+-------+

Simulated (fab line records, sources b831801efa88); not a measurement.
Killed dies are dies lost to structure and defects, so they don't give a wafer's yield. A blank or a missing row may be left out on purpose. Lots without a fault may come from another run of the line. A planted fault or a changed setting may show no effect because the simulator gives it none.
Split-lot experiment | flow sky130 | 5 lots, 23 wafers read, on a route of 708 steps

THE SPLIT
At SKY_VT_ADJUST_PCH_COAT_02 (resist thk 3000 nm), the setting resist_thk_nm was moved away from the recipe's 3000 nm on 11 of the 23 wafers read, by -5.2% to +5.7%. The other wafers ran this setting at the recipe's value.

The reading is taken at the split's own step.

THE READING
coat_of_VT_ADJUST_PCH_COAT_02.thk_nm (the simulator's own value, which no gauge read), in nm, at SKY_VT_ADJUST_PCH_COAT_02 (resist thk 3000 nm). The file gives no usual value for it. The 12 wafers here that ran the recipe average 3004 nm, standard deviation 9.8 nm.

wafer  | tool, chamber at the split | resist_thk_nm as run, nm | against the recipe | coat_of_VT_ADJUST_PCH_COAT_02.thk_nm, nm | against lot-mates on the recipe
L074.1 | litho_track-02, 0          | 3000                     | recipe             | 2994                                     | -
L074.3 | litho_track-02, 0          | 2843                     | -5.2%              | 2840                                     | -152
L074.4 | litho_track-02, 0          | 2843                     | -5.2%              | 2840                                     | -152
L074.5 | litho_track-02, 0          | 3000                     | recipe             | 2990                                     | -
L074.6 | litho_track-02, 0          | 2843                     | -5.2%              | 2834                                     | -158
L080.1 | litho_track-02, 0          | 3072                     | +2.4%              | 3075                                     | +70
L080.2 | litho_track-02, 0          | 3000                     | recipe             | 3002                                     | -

+-------+

## Assignment
The data given before this task must be transcribed exactly and in full.

## Answer section
Simulated (fab line records, sources b831801efa88); not a measurement.
Killed dies are dies lost to structure and defects, so they don't give a wafer's yield. A blank or a missing row may be left out on purpose. Lots without a fault may come from another run of the line. A planted fault or a changed setting may show no effect because the simulator gives it none.
Split-lot experiment | flow sky130 | 5 lots, 23 wafers read, on a route of 708 steps

THE SPLIT
At SKY_VT_ADJUST_PCH_COAT_02 (resist thk 3000 nm), the setting resist_thk_nm was moved away from the recipe's 3000 nm on 11 of the 23 wafers read, by -5.2% to +5.7%. The other wafers ran this setting at the recipe's value.

The reading is taken at the split's own step.

THE READING
coat_of_VT_ADJUST_PCH_COAT_02.thk_nm (the simulator's own value, which no gauge read), in nm, at SKY_VT_ADJUST_PCH_COAT_02 (resist thk 3000 nm). The file gives no usual value for it. The 12 wafers here that ran the recipe average 3004 nm, standard deviation 9.8 nm.

wafer  | tool, chamber at the split | resist_thk_nm as run, nm | against the recipe | coat_of_VT_ADJUST_PCH_COAT_02.thk_nm, nm | against lot-mates on the recipe
L074.1 | litho_track-02, 0          | 3000                     | recipe             | 2994                                     | -
L074.3 | litho_track-02, 0          | 2843                     | -5.2%              | 2840                                     | -152
L074.4 | litho_track-02, 0          | 2843                     | -5.2%              | 2840                                     | -152
L074.5 | litho_track-02, 0          | 3000                     | recipe             | 2990                                     | -
L074.6 | litho_track-02, 0          | 2843                     | -5.2%              | 2834                                     | -158
L080.1 | litho_track-02, 0          | 3072                     | +2.4%              | 3075                                     | +70
L080.2 | litho_track-02, 0          | 3000                     | recipe             | 3002                                     | -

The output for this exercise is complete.